Source material ▸
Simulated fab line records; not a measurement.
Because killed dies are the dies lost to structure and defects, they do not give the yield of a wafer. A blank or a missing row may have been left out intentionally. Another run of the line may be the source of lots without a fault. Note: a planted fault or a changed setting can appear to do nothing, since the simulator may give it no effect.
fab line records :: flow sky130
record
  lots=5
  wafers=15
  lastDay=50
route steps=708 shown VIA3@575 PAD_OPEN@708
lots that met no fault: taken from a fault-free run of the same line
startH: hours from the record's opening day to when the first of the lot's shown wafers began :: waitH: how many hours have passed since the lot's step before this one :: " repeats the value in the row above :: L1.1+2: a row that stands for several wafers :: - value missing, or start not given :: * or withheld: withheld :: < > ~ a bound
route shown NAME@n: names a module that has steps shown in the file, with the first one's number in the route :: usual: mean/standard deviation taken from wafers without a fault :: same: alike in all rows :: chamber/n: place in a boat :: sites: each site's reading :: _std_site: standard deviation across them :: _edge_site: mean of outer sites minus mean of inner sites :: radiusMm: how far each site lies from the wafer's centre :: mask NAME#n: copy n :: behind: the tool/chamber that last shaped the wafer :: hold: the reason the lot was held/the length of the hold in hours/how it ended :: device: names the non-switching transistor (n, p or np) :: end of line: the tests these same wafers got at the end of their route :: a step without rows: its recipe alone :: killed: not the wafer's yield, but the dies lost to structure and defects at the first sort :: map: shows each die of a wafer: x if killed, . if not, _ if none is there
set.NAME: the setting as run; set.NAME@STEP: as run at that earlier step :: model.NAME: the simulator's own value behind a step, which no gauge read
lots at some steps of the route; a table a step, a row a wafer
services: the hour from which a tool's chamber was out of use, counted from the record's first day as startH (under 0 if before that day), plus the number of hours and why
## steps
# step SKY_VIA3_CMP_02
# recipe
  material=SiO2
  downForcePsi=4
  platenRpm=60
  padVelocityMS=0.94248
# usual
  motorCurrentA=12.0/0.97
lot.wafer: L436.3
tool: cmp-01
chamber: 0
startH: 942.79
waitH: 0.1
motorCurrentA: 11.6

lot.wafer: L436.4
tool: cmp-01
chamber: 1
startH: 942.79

Brief ▸
Copy the records above exactly, beginning at the line that contains "services: the hour" and stopping after the line that contains "platenRpm=60".

Task result ▸
services: the hour from which a tool's chamber was out of use, counted from the record's first day as startH (under 0 if before that day), plus the number of hours and why
## steps
# step SKY_VIA3_CMP_02
# recipe
  material=SiO2
  downForcePsi=4
  platenRpm=60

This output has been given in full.